__Action item__:
With nothing left out, repeat every entry exactly.

□ □ □ □ □ □ □

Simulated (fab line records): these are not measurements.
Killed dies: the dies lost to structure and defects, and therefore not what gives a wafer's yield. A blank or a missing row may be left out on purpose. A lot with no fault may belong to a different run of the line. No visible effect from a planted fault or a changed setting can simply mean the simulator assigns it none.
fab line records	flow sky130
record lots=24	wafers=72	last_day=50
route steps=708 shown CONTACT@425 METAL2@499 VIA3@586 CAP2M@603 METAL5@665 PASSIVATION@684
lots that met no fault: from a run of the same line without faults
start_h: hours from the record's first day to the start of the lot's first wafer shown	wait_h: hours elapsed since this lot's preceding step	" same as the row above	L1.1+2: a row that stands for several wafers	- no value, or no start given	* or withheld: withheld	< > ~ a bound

□ □ □ □ □ □ □

__Response__:
Simulated (fab line records): these are not measurements.
Killed dies: the dies lost to structure and defects, and therefore not what gives a wafer's yield. A blank or a missing row may be left out on purpose. A lot with no fault may belong to a different run of the line. No visible effect from a planted fault or a changed setting can simply mean the simulator assigns it none.
fab line records	flow sky130
record lots=24	wafers=72	last_day=50
route steps=708 shown CONTACT@425 METAL2@499 VIA3@586 CAP2M@603 METAL5@665 PASSIVATION@684
lots that met no fault: from a run of the same line without faults
start_h: hours from the record's first day to the start of the lot's first wafer shown	wait_h: hours elapsed since this lot's preceding step	" same as the row above	L1.1+2: a row that stands for several wafers	- no value, or no start given	* or withheld: withheld	< > ~ a bound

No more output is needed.